§ EXERCISE:
Repeat the lines of the data exactly, from the first one through the one that contains "At NHARC_A_CHANNEL_HOLE_D1_INSPECT_40 the".

§ DATA SECTION:
◇ ◇ ◇ ◇ ◇

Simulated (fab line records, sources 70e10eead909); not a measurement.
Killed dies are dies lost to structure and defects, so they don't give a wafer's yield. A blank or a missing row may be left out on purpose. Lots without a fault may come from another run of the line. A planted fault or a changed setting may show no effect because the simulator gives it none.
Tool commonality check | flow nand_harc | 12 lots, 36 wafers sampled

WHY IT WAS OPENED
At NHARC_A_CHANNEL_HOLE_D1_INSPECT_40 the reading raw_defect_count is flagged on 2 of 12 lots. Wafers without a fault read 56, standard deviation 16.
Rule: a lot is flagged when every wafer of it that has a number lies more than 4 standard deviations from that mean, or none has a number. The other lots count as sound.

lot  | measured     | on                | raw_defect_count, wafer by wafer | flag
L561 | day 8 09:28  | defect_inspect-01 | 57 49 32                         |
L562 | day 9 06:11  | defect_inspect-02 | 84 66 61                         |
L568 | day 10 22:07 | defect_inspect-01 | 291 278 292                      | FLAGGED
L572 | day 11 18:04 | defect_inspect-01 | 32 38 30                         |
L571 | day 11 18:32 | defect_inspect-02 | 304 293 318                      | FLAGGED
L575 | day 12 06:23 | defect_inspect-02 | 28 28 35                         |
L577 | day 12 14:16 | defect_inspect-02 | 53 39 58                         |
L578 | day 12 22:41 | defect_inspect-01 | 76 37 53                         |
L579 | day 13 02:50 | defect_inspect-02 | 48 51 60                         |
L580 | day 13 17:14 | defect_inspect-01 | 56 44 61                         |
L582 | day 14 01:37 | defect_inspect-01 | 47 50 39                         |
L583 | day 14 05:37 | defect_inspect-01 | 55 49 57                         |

◇ ◇ ◇ ◇ ◇

§ WRITTEN SOLUTION:
Simulated (fab line records, sources 70e10eead909); not a measurement.
Killed dies are dies lost to structure and defects, so they don't give a wafer's yield. A blank or a missing row may be left out on purpose. Lots without a fault may come from another run of the line. A planted fault or a changed setting may show no effect because the simulator gives it none.
Tool commonality check | flow nand_harc | 12 lots, 36 wafers sampled

WHY IT WAS OPENED
At NHARC_A_CHANNEL_HOLE_D1_INSPECT_40 the reading raw_defect_count is flagged on 2 of 12 lots. Wafers without a fault read 56, standard deviation 16.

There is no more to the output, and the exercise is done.